ACTION ITEM:
Out of the material that follows, write out exactly the lines from the line with "Not logged, but" to the line with "5,1.988,432.15,2,90,348.15,390,222,279,2490,195.8", both ends included, and no others.

BEGIN ENTRIES PROVIDED
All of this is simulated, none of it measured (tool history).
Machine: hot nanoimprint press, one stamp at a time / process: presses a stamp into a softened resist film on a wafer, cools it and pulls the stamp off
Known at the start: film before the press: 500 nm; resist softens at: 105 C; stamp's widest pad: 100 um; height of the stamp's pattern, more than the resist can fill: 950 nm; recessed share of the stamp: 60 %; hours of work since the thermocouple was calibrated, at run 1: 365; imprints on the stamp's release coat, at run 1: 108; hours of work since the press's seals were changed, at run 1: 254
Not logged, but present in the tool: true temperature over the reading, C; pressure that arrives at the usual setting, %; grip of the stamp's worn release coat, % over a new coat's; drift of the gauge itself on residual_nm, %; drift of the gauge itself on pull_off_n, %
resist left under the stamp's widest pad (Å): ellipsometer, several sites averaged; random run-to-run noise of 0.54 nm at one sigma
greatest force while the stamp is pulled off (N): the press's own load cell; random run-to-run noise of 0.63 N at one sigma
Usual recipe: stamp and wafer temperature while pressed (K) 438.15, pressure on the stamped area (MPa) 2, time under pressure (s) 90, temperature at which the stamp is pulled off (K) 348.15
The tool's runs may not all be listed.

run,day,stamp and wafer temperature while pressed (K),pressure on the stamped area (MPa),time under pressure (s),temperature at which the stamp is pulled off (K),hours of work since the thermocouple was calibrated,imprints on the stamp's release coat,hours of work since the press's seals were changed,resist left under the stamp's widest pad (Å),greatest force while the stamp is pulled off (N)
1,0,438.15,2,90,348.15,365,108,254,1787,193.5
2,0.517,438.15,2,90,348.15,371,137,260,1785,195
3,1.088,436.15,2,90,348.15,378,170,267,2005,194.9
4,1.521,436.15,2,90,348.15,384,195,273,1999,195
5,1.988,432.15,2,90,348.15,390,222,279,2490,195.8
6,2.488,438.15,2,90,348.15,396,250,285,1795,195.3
END ENTRIES PROVIDED

EXERCISE SOLUTION:
Not logged, but present in the tool: true temperature over the reading, C; pressure that arrives at the usual setting, %; grip of the stamp's worn release coat, % over a new coat's; drift of the gauge itself on residual_nm, %; drift of the gauge itself on pull_off_n, %
resist left under the stamp's widest pad (Å): ellipsometer, several sites averaged; random run-to-run noise of 0.54 nm at one sigma
greatest force while the stamp is pulled off (N): the press's own load cell; random run-to-run noise of 0.63 N at one sigma
Usual recipe: stamp and wafer temperature while pressed (K) 438.15, pressure on the stamped area (MPa) 2, time under pressure (s) 90, temperature at which the stamp is pulled off (K) 348.15
The tool's runs may not all be listed.

run,day,stamp and wafer temperature while pressed (K),pressure on the stamped area (MPa),time under pressure (s),temperature at which the stamp is pulled off (K),hours of work since the thermocouple was calibrated,imprints on the stamp's release coat,hours of work since the press's seals were changed,resist left under the stamp's widest pad (Å),greatest force while the stamp is pulled off (N)
1,0,438.15,2,90,348.15,365,108,254,1787,193.5
2,0.517,438.15,2,90,348.15,371,137,260,1785,195
3,1.088,436.15,2,90,348.15,378,170,267,2005,194.9
4,1.521,436.15,2,90,348.15,384,195,273,1999,195
5,1.988,432.15,2,90,348.15,390,222,279,2490,195.8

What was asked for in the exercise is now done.